REQUIRED ACTION -> Each entry must be reproduced precisely as it stands.

EXCERPTED RECORDS ->
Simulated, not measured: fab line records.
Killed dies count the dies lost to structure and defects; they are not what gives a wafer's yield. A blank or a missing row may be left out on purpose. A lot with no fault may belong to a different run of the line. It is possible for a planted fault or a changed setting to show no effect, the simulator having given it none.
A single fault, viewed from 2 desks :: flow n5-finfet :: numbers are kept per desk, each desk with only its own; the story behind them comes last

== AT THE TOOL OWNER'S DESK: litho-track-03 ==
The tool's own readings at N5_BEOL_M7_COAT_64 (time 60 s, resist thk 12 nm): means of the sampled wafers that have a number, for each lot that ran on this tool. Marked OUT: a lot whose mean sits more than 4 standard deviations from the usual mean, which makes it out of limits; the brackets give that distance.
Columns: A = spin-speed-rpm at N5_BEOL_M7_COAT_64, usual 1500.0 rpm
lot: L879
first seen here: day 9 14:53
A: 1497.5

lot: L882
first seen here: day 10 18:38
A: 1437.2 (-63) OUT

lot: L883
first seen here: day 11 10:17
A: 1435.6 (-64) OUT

RESPONSE BOX ->
Simulated, not measured: fab line records.
Killed dies count the dies lost to structure and defects; they are not what gives a wafer's yield. A blank or a missing row may be left out on purpose. A lot with no fault may belong to a different run of the line. It is possible for a planted fault or a changed setting to show no effect, the simulator having given it none.
A single fault, viewed from 2 desks :: flow n5-finfet :: numbers are kept per desk, each desk with only its own; the story behind them comes last

== AT THE TOOL OWNER'S DESK: litho-track-03 ==
The tool's own readings at N5_BEOL_M7_COAT_64 (time 60 s, resist thk 12 nm): means of the sampled wafers that have a number, for each lot that ran on this tool. Marked OUT: a lot whose mean sits more than 4 standard deviations from the usual mean, which makes it out of limits; the brackets give that distance.
Columns: A = spin-speed-rpm at N5_BEOL_M7_COAT_64, usual 1500.0 rpm
lot: L879
first seen here: day 9 14:53
A: 1497.5

lot: L882
first seen here: day 10 18:38
A: 1437.2 (-63) OUT

lot: L883
first seen here: day 11 10:17
A: 1435.6 (-64) OUT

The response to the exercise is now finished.